### Task item
Repeat all of the entries, please, keeping each line exact.

..............................
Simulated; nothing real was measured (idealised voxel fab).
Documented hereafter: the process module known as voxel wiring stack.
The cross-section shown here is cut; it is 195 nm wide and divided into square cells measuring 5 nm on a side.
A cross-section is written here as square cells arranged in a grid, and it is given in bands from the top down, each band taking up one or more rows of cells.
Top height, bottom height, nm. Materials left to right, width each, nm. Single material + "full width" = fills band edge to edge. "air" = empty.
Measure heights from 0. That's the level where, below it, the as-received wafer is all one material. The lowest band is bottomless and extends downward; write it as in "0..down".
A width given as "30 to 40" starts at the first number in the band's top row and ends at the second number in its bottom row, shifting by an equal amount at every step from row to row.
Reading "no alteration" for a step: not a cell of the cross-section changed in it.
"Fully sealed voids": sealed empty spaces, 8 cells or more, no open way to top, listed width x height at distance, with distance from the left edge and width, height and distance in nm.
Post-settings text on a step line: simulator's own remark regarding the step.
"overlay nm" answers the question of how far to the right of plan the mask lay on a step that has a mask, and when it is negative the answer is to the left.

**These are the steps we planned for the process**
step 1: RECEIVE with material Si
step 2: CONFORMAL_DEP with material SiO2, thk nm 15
..............................

### Reply
Simulated; nothing real was measured (idealised voxel fab).
Documented hereafter: the process module known as voxel wiring stack.
The cross-section shown here is cut; it is 195 nm wide and divided into square cells measuring 5 nm on a side.
A cross-section is written here as square cells arranged in a grid, and it is given in bands from the top down, each band taking up one or more rows of cells.
Top height, bottom height, nm. Materials left to right, width each, nm. Single material + "full width" = fills band edge to edge. "air" = empty.
Measure heights from 0. That's the level where, below it, the as-received wafer is all one material. The lowest band is bottomless and extends downward; write it as in "0..down".
A width given as "30 to 40" starts at the first number in the band's top row and ends at the second number in its bottom row, shifting by an equal amount at every step from row to row.
Reading "no alteration" for a step: not a cell of the cross-section changed in it.
"Fully sealed voids": sealed empty spaces, 8 cells or more, no open way to top, listed width x height at distance, with distance from the left edge and width, height and distance in nm.
Post-settings text on a step line: simulator's own remark regarding the step.
"overlay nm" answers the question of how far to the right of plan the mask lay on a step that has a mask, and when it is negative the answer is to the left.

**These are the steps we planned for the process**
step 1: RECEIVE with material Si
step 2: CONFORMAL_DEP with material SiO2, thk nm 15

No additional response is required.